(WORK REQUEST) Set down each line of the listing exactly as it reads.

--- AVAILABLE DATA Enclosed Below ---

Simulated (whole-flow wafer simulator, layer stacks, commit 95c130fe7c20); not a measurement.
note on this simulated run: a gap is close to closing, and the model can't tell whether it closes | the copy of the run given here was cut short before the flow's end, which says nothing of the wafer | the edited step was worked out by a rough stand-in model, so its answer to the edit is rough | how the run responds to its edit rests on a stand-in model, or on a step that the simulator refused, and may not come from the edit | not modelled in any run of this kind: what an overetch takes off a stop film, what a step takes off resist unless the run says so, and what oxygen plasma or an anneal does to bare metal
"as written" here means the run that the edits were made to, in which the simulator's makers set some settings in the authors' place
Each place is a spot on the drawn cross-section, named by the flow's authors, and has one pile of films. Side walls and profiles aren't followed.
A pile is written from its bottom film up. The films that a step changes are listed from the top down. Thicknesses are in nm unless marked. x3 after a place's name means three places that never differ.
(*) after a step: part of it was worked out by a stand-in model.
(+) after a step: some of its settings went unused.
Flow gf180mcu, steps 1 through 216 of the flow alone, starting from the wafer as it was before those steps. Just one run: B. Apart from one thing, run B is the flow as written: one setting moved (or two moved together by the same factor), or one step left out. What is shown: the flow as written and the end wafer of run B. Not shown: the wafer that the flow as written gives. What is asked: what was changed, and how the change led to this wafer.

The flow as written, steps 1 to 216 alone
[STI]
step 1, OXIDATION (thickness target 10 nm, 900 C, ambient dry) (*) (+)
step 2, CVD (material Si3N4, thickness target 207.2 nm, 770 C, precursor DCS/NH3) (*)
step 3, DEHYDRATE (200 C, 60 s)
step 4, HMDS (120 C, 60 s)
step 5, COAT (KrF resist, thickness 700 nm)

--- End of Enclosed AVAILABLE DATA ---

(YOUR RESPONSE)
Simulated (whole-flow wafer simulator, layer stacks, commit 95c130fe7c20); not a measurement.
note on this simulated run: a gap is close to closing, and the model can't tell whether it closes | the copy of the run given here was cut short before the flow's end, which says nothing of the wafer | the edited step was worked out by a rough stand-in model, so its answer to the edit is rough | how the run responds to its edit rests on a stand-in model, or on a step that the simulator refused, and may not come from the edit | not modelled in any run of this kind: what an overetch takes off a stop film, what a step takes off resist unless the run says so, and what oxygen plasma or an anneal does to bare metal
"as written" here means the run that the edits were made to, in which the simulator's makers set some settings in the authors' place
Each place is a spot on the drawn cross-section, named by the flow's authors, and has one pile of films. Side walls and profiles aren't followed.
A pile is written from its bottom film up. The films that a step changes are listed from the top down. Thicknesses are in nm unless marked. x3 after a place's name means three places that never differ.
(*) after a step: part of it was worked out by a stand-in model.
(+) after a step: some of its settings went unused.
Flow gf180mcu, steps 1 through 216 of the flow alone, starting from the wafer as it was before those steps. Just one run: B. Apart from one thing, run B is the flow as written: one setting moved (or two moved together by the same factor), or one step left out. What is shown: the flow as written and the end wafer of run B. Not shown: the wafer that the flow as written gives. What is asked: what was changed, and how the change led to this wafer.

The flow as written, steps 1 to 216 alone
[STI]
step 1, OXIDATION (thickness target 10 nm, 900 C, ambient dry) (*) (+)
step 2, CVD (material Si3N4, thickness target 207.2 nm, 770 C, precursor DCS/NH3) (*)
step 3, DEHYDRATE (200 C, 60 s)
step 4, HMDS (120 C, 60 s)
step 5, COAT (KrF resist, thickness 700 nm)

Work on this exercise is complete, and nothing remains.